• **Work request**
Repeat the lines of the data exactly, from the first one through the one that contains "A cross-section is".

************

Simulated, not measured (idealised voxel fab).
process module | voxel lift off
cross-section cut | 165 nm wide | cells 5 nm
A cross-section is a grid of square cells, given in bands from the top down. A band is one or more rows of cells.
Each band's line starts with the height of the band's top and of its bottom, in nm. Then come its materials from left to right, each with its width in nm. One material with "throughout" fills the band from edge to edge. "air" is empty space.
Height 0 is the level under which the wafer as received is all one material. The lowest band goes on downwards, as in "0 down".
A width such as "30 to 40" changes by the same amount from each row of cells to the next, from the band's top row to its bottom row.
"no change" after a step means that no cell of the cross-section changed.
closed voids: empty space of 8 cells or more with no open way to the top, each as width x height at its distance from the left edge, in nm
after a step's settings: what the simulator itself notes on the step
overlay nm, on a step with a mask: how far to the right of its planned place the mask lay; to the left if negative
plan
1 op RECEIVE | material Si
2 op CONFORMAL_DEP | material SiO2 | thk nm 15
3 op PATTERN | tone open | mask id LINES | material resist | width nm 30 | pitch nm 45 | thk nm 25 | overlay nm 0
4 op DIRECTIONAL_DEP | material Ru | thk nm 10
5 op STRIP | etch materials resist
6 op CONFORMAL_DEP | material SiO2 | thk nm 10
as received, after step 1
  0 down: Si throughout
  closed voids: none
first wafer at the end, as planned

************

• **Response**
Simulated, not measured (idealised voxel fab).
process module | voxel lift off
cross-section cut | 165 nm wide | cells 5 nm
A cross-section is a grid of square cells, given in bands from the top down. A band is one or more rows of cells.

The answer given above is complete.